START Available data
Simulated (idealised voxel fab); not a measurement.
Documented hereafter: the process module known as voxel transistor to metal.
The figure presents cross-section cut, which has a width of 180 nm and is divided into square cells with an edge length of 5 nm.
END Available data

Each and every record above needs writing out exactly.

Simulated (idealised voxel fab); not a measurement.
Documented hereafter: the process module known as voxel transistor to metal.
The figure presents cross-section cut, which has a width of 180 nm and is divided into square cells with an edge length of 5 nm.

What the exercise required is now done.